+---+

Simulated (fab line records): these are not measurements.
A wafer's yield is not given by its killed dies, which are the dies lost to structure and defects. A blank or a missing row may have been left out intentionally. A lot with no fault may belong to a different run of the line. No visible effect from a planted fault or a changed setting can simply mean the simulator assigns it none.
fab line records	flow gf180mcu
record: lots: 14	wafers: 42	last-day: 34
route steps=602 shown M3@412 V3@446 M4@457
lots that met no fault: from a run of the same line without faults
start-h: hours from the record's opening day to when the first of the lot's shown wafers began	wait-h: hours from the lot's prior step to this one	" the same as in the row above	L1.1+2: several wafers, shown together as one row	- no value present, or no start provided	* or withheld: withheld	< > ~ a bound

+---+

Assignment:
Each record has to be given again exactly as written.

Your solution:
Simulated (fab line records): these are not measurements.
A wafer's yield is not given by its killed dies, which are the dies lost to structure and defects. A blank or a missing row may have been left out intentionally. A lot with no fault may belong to a different run of the line. No visible effect from a planted fault or a changed setting can simply mean the simulator assigns it none.
fab line records	flow gf180mcu
record: lots: 14	wafers: 42	last-day: 34
route steps=602 shown M3@412 V3@446 M4@457
lots that met no fault: from a run of the same line without faults
start-h: hours from the record's opening day to when the first of the lot's shown wafers began	wait-h: hours from the lot's prior step to this one	" the same as in the row above	L1.1+2: several wafers, shown together as one row	- no value present, or no start provided	* or withheld: withheld	< > ~ a bound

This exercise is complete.